- _Required action_: Would you repeat exactly the part of the listing below that runs from the line containing "5. CONFORMAL_DEP,material TiN,thk nm 15" down to the line containing "11. STRIP,etch materials aC", inclusive, and nothing else?

....
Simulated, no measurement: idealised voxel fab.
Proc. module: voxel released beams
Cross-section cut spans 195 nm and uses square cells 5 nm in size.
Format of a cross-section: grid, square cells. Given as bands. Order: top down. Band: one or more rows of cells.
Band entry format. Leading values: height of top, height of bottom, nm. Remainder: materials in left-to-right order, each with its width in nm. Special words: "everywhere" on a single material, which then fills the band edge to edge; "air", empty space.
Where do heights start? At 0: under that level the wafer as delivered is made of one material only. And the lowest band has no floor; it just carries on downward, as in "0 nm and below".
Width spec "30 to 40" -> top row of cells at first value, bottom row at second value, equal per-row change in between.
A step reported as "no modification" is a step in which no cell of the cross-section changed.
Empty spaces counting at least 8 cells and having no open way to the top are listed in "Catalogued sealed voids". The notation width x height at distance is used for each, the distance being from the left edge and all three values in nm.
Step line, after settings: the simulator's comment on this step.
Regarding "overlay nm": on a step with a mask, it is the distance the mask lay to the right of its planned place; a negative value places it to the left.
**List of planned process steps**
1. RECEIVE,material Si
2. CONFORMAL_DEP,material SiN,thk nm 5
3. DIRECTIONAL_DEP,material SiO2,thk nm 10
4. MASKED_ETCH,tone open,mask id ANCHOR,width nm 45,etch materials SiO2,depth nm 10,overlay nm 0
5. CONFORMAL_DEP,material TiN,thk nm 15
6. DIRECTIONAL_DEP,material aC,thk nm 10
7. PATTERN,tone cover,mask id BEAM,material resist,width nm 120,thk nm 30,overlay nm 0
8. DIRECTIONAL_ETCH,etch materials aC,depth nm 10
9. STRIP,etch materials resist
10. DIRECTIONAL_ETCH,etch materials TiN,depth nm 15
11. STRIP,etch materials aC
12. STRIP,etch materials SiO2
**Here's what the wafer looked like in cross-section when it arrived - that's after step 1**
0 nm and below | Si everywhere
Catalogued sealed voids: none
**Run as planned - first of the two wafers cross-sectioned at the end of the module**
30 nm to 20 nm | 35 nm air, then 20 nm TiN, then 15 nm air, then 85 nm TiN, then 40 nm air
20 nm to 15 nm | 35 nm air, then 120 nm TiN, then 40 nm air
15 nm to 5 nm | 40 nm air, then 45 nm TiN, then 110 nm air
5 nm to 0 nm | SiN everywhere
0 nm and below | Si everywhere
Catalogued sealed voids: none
....

- _Worked solution_:
5. CONFORMAL_DEP,material TiN,thk nm 15
6. DIRECTIONAL_DEP,material aC,thk nm 10
7. PATTERN,tone cover,mask id BEAM,material resist,width nm 120,thk nm 30,overlay nm 0
8. DIRECTIONAL_ETCH,etch materials aC,depth nm 10
9. STRIP,etch materials resist
10. DIRECTIONAL_ETCH,etch materials TiN,depth nm 15
11. STRIP,etch materials aC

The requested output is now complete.